### Assigned task
Could you copy every record exactly as it appears?

### Extracted material
◇ ◇ ◇ ◇ ◇
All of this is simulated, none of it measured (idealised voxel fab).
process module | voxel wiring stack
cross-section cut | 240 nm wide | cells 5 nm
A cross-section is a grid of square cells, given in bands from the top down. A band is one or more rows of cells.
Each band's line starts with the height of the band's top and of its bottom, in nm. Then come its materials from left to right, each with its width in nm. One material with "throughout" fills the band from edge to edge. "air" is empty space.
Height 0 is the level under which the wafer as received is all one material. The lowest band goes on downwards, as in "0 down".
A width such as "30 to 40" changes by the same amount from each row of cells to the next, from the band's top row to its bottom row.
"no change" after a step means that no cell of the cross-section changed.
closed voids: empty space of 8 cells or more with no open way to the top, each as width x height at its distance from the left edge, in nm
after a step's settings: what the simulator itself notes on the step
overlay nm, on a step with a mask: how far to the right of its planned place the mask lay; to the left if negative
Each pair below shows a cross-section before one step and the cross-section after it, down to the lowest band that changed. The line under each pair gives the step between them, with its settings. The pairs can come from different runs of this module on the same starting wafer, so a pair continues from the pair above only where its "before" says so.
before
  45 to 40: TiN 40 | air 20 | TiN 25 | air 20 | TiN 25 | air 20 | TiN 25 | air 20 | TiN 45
◇ ◇ ◇ ◇ ◇

### Written answer
All of this is simulated, none of it measured (idealised voxel fab).
process module | voxel wiring stack
cross-section cut | 240 nm wide | cells 5 nm
A cross-section is a grid of square cells, given in bands from the top down. A band is one or more rows of cells.
Each band's line starts with the height of the band's top and of its bottom, in nm. Then come its materials from left to right, each with its width in nm. One material with "throughout" fills the band from edge to edge. "air" is empty space.
Height 0 is the level under which the wafer as received is all one material. The lowest band goes on downwards, as in "0 down".
A width such as "30 to 40" changes by the same amount from each row of cells to the next, from the band's top row to its bottom row.
"no change" after a step means that no cell of the cross-section changed.
closed voids: empty space of 8 cells or more with no open way to the top, each as width x height at its distance from the left edge, in nm
after a step's settings: what the simulator itself notes on the step
overlay nm, on a step with a mask: how far to the right of its planned place the mask lay; to the left if negative
Each pair below shows a cross-section before one step and the cross-section after it, down to the lowest band that changed. The line under each pair gives the step between them, with its settings. The pairs can come from different runs of this module on the same starting wafer, so a pair continues from the pair above only where its "before" says so.
before
  45 to 40: TiN 40 | air 20 | TiN 25 | air 20 | TiN 25 | air 20 | TiN 25 | air 20 | TiN 45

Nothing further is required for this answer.